● **Work item**
Would you reproduce all of the entries below, character for character?

● **Recorded data**
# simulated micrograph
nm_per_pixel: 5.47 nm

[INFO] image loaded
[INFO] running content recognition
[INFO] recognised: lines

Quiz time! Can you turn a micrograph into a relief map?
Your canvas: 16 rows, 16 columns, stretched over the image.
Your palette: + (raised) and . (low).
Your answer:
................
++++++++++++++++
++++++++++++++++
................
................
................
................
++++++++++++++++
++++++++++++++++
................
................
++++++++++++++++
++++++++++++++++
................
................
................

● **Result**
# simulated micrograph
nm_per_pixel: 5.47 nm

[INFO] image loaded
[INFO] running content recognition
[INFO] recognised: lines

Quiz time! Can you turn a micrograph into a relief map?
Your canvas: 16 rows, 16 columns, stretched over the image.
Your palette: + (raised) and . (low).
Your answer:
................
++++++++++++++++
++++++++++++++++
................
................
................
................
++++++++++++++++
++++++++++++++++
................
................
++++++++++++++++
++++++++++++++++
................
................
................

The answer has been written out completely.